Assigned task: Copy every record exactly. Nothing may be skipped.

Information given:
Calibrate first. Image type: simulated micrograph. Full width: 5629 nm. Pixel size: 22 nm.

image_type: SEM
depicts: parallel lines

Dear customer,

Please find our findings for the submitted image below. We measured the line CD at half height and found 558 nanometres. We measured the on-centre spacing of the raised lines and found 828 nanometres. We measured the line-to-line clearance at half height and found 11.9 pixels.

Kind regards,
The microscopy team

Solution:
Calibrate first. Image type: simulated micrograph. Full width: 5629 nm. Pixel size: 22 nm.

image_type: SEM
depicts: parallel lines

Dear customer,

Please find our findings for the submitted image below. We measured the line CD at half height and found 558 nanometres. We measured the on-centre spacing of the raised lines and found 828 nanometres. We measured the line-to-line clearance at half height and found 11.9 pixels.

Kind regards,
The microscopy team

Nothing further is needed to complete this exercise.